Dataset:
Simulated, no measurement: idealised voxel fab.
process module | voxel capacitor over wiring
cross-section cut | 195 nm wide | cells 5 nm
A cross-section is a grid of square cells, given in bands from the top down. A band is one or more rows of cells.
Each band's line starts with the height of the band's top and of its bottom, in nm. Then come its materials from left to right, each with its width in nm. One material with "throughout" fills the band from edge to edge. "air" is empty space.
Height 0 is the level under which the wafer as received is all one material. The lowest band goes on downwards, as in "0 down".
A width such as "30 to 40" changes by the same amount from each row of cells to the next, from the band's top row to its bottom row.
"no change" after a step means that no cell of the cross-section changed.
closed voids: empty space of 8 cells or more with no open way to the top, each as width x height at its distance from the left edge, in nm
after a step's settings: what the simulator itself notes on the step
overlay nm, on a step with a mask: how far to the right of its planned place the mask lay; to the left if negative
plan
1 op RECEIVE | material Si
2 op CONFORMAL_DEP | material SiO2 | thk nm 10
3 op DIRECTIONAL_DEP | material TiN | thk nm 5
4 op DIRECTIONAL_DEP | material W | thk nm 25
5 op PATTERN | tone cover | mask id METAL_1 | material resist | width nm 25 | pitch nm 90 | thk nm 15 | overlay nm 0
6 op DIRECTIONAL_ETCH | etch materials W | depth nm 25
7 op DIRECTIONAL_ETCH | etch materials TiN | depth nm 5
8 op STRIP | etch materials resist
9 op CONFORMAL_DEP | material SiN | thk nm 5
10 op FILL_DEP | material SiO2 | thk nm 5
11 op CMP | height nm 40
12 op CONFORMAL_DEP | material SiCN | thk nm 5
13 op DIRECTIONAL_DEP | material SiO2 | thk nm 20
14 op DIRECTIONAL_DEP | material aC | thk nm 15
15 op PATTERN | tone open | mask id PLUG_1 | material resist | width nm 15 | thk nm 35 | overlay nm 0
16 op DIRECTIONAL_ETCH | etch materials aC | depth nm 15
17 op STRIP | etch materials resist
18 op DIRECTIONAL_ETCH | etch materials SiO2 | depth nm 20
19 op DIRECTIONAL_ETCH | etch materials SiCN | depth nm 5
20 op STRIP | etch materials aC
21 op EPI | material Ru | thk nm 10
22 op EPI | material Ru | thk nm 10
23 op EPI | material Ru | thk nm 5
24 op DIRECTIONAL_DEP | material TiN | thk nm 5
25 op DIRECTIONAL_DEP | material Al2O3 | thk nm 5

Action item:
Return only the stretch of the material above from the line holding "cross-section cut | 195 nm wide | cells 5 nm" through the line holding "A width such", copied exactly.

Problem solution:
cross-section cut | 195 nm wide | cells 5 nm
A cross-section is a grid of square cells, given in bands from the top down. A band is one or more rows of cells.
Each band's line starts with the height of the band's top and of its bottom, in nm. Then come its materials from left to right, each with its width in nm. One material with "throughout" fills the band from edge to edge. "air" is empty space.
Height 0 is the level under which the wafer as received is all one material. The lowest band goes on downwards, as in "0 down".
A width such as "30 to 40" changes by the same amount from each row of cells to the next, from the band's top row to its bottom row.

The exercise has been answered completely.